Supplied material:
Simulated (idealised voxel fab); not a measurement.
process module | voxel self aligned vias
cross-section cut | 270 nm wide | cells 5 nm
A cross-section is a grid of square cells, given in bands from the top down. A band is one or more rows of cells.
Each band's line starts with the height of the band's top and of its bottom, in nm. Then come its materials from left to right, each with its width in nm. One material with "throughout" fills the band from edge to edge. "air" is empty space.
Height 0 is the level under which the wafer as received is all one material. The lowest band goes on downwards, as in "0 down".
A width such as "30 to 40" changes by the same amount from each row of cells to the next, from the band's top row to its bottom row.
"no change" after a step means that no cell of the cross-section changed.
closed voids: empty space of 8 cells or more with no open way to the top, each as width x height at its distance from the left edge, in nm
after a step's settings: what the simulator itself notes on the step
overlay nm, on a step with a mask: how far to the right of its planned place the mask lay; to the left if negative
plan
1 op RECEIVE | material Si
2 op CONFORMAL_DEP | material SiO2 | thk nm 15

Exercise: What is needed is each line of the data, printed exactly.

Task answer:
Simulated (idealised voxel fab); not a measurement.
process module | voxel self aligned vias
cross-section cut | 270 nm wide | cells 5 nm
A cross-section is a grid of square cells, given in bands from the top down. A band is one or more rows of cells.
Each band's line starts with the height of the band's top and of its bottom, in nm. Then come its materials from left to right, each with its width in nm. One material with "throughout" fills the band from edge to edge. "air" is empty space.
Height 0 is the level under which the wafer as received is all one material. The lowest band goes on downwards, as in "0 down".
A width such as "30 to 40" changes by the same amount from each row of cells to the next, from the band's top row to its bottom row.
"no change" after a step means that no cell of the cross-section changed.
closed voids: empty space of 8 cells or more with no open way to the top, each as width x height at its distance from the left edge, in nm
after a step's settings: what the simulator itself notes on the step
overlay nm, on a step with a mask: how far to the right of its planned place the mask lay; to the left if negative
plan
1 op RECEIVE | material Si
2 op CONFORMAL_DEP | material SiO2 | thk nm 15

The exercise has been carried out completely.